□ □ □
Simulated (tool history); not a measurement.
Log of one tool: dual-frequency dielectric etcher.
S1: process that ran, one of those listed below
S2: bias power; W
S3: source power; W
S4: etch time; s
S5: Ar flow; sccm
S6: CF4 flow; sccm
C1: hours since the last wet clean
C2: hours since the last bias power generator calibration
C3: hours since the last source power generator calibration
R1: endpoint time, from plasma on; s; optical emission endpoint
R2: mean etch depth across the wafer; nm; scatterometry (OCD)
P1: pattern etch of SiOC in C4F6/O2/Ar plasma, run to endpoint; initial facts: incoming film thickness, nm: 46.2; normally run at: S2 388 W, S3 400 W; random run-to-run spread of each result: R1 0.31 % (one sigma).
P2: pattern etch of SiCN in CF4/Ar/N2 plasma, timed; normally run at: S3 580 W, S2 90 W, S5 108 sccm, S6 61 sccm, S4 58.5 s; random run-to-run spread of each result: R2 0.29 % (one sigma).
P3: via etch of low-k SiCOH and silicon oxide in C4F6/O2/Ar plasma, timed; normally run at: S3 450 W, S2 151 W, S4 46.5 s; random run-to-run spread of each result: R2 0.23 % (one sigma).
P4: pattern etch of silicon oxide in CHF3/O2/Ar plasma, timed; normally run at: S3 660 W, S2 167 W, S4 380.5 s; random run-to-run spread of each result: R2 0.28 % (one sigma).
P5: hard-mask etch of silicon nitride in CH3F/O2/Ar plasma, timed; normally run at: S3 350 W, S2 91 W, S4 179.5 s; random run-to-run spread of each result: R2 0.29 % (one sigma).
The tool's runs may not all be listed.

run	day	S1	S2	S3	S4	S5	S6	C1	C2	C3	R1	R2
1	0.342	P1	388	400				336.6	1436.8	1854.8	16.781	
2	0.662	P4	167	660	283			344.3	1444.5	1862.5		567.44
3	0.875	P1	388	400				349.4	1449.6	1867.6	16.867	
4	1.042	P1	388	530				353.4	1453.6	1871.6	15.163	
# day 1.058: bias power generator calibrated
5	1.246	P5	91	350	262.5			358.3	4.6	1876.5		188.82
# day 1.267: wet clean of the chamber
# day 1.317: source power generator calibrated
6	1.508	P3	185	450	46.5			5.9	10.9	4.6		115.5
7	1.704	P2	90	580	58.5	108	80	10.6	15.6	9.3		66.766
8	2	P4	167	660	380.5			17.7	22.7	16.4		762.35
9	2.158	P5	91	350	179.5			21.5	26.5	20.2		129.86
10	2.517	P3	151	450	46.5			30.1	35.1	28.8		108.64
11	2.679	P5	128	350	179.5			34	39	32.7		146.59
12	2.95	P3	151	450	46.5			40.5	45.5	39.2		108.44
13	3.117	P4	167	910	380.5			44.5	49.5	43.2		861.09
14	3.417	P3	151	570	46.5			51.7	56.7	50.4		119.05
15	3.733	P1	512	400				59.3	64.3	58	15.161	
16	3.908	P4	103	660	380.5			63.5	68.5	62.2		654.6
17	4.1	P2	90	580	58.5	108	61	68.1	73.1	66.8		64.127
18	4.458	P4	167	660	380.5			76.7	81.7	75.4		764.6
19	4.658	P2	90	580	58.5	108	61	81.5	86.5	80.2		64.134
□ □ □

- **Requirement**
Only the lines from the first line of the records through the line with "P3: via etch" should be reproduced, exactly and with nothing added.

- **Exercise answer**
Simulated (tool history); not a measurement.
Log of one tool: dual-frequency dielectric etcher.
S1: process that ran, one of those listed below
S2: bias power; W
S3: source power; W
S4: etch time; s
S5: Ar flow; sccm
S6: CF4 flow; sccm
C1: hours since the last wet clean
C2: hours since the last bias power generator calibration
C3: hours since the last source power generator calibration
R1: endpoint time, from plasma on; s; optical emission endpoint
R2: mean etch depth across the wafer; nm; scatterometry (OCD)
P1: pattern etch of SiOC in C4F6/O2/Ar plasma, run to endpoint; initial facts: incoming film thickness, nm: 46.2; normally run at: S2 388 W, S3 400 W; random run-to-run spread of each result: R1 0.31 % (one sigma).
P2: pattern etch of SiCN in CF4/Ar/N2 plasma, timed; normally run at: S3 580 W, S2 90 W, S5 108 sccm, S6 61 sccm, S4 58.5 s; random run-to-run spread of each result: R2 0.29 % (one sigma).
P3: via etch of low-k SiCOH and silicon oxide in C4F6/O2/Ar plasma, timed; normally run at: S3 450 W, S2 151 W, S4 46.5 s; random run-to-run spread of each result: R2 0.23 % (one sigma).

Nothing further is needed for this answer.